## [DATA EXCERPTS]
# # #

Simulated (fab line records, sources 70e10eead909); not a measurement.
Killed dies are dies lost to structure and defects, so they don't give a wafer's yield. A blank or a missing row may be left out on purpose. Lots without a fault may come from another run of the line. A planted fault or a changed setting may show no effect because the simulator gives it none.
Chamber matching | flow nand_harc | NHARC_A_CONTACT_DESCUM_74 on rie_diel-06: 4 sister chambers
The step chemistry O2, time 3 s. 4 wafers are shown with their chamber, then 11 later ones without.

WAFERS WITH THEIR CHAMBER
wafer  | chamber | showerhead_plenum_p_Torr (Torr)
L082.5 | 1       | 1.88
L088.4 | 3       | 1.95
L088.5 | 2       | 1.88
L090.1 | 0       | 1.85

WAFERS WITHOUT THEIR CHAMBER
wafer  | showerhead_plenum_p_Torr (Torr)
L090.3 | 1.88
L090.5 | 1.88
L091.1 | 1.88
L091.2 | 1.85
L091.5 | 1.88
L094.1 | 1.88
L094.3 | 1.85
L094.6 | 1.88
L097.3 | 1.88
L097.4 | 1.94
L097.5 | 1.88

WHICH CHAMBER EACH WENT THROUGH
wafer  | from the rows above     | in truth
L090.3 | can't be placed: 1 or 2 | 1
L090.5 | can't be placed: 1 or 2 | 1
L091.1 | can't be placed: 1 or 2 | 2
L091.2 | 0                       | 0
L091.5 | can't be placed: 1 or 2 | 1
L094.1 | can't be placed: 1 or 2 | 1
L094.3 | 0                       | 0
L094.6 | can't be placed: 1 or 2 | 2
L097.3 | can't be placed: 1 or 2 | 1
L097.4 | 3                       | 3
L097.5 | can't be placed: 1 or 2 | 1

# # #

## [WORK ITEM]
Your response should be the lines above from the first to the one containing "Killed dies are", inclusive, each given exactly.

## [WORKED SOLUTION]
Simulated (fab line records, sources 70e10eead909); not a measurement.
Killed dies are dies lost to structure and defects, so they don't give a wafer's yield. A blank or a missing row may be left out on purpose. Lots without a fault may come from another run of the line. A planted fault or a changed setting may show no effect because the simulator gives it none.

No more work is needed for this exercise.